_ASSIGNED TASK_. Reproduce exactly the lines from the top of the records below through the line holding "SIGNATURES, as means".

_PROVIDED RECORDS_.
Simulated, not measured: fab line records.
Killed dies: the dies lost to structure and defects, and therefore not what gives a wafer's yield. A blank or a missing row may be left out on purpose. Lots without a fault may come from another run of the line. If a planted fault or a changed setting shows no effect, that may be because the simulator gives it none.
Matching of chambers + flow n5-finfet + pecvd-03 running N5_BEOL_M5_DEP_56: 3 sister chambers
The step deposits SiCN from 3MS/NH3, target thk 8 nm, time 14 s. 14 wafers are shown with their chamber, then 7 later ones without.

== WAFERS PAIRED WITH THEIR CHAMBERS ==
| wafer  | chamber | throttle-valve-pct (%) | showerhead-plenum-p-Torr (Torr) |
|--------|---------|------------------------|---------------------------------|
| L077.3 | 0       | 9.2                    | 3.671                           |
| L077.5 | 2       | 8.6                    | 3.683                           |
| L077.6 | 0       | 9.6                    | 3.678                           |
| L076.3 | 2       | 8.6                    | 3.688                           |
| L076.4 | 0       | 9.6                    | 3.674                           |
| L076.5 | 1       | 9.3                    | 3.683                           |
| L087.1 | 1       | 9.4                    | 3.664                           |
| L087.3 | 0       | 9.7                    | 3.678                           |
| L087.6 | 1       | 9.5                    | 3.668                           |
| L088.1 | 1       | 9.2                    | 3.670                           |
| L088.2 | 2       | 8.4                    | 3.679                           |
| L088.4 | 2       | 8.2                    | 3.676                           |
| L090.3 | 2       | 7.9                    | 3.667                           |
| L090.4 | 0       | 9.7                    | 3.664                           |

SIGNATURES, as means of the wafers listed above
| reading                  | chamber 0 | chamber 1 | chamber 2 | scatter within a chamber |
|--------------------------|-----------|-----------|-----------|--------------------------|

_YOUR RESPONSE_.
Simulated, not measured: fab line records.
Killed dies: the dies lost to structure and defects, and therefore not what gives a wafer's yield. A blank or a missing row may be left out on purpose. Lots without a fault may come from another run of the line. If a planted fault or a changed setting shows no effect, that may be because the simulator gives it none.
Matching of chambers + flow n5-finfet + pecvd-03 running N5_BEOL_M5_DEP_56: 3 sister chambers
The step deposits SiCN from 3MS/NH3, target thk 8 nm, time 14 s. 14 wafers are shown with their chamber, then 7 later ones without.

== WAFERS PAIRED WITH THEIR CHAMBERS ==
| wafer  | chamber | throttle-valve-pct (%) | showerhead-plenum-p-Torr (Torr) |
|--------|---------|------------------------|---------------------------------|
| L077.3 | 0       | 9.2                    | 3.671                           |
| L077.5 | 2       | 8.6                    | 3.683                           |
| L077.6 | 0       | 9.6                    | 3.678                           |
| L076.3 | 2       | 8.6                    | 3.688                           |
| L076.4 | 0       | 9.6                    | 3.674                           |
| L076.5 | 1       | 9.3                    | 3.683                           |
| L087.1 | 1       | 9.4                    | 3.664                           |
| L087.3 | 0       | 9.7                    | 3.678                           |
| L087.6 | 1       | 9.5                    | 3.668                           |
| L088.1 | 1       | 9.2                    | 3.670                           |
| L088.2 | 2       | 8.4                    | 3.679                           |
| L088.4 | 2       | 8.2                    | 3.676                           |
| L090.3 | 2       | 7.9                    | 3.667                           |
| L090.4 | 0       | 9.7                    | 3.664                           |

SIGNATURES, as means of the wafers listed above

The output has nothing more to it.